> [RAW DATA]:
________________________

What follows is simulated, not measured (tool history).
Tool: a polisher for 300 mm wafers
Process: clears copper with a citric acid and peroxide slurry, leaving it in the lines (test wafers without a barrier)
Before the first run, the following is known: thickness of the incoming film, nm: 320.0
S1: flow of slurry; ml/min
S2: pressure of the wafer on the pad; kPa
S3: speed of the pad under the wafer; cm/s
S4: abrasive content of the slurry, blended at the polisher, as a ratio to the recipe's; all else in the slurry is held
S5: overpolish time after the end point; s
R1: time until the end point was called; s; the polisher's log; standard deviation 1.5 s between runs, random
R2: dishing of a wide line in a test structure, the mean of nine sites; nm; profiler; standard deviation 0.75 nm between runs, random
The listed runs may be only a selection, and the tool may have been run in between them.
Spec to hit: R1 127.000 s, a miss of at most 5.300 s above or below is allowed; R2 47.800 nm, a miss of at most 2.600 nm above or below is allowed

________________________

> [ASSIGNMENT]: Take the lines from the top of the data through the one that contains "S4: abrasive content" and copy them exactly, leaving out every line after it.

> [WRITTEN REPLY]:
What follows is simulated, not measured (tool history).
Tool: a polisher for 300 mm wafers
Process: clears copper with a citric acid and peroxide slurry, leaving it in the lines (test wafers without a barrier)
Before the first run, the following is known: thickness of the incoming film, nm: 320.0
S1: flow of slurry; ml/min
S2: pressure of the wafer on the pad; kPa
S3: speed of the pad under the wafer; cm/s
S4: abrasive content of the slurry, blended at the polisher, as a ratio to the recipe's; all else in the slurry is held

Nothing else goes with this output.